* INFORMATION *
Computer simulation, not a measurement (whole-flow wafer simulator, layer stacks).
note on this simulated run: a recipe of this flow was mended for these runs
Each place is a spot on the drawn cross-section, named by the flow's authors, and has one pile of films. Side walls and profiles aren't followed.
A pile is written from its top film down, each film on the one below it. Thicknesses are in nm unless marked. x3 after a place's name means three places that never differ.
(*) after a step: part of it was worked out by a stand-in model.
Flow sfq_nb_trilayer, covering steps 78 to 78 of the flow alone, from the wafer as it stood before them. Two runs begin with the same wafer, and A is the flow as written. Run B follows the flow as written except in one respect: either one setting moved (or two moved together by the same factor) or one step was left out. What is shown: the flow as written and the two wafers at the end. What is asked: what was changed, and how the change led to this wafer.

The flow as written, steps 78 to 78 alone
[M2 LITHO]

* ASSIGNED TASK *
Could you retype the entire listing exactly?

* ANSWER SECTION *
Computer simulation, not a measurement (whole-flow wafer simulator, layer stacks).
note on this simulated run: a recipe of this flow was mended for these runs
Each place is a spot on the drawn cross-section, named by the flow's authors, and has one pile of films. Side walls and profiles aren't followed.
A pile is written from its top film down, each film on the one below it. Thicknesses are in nm unless marked. x3 after a place's name means three places that never differ.
(*) after a step: part of it was worked out by a stand-in model.
Flow sfq_nb_trilayer, covering steps 78 to 78 of the flow alone, from the wafer as it stood before them. Two runs begin with the same wafer, and A is the flow as written. Run B follows the flow as written except in one respect: either one setting moved (or two moved together by the same factor) or one step was left out. What is shown: the flow as written and the two wafers at the end. What is asked: what was changed, and how the change led to this wafer.

The flow as written, steps 78 to 78 alone
[M2 LITHO]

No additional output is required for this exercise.